**Action item**
Restate each entry below without changing a word.

==========
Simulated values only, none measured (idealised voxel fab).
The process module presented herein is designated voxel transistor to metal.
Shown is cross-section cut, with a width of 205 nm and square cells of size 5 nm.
==========

**Reply**
Simulated values only, none measured (idealised voxel fab).
The process module presented herein is designated voxel transistor to metal.
Shown is cross-section cut, with a width of 205 nm and square cells of size 5 nm.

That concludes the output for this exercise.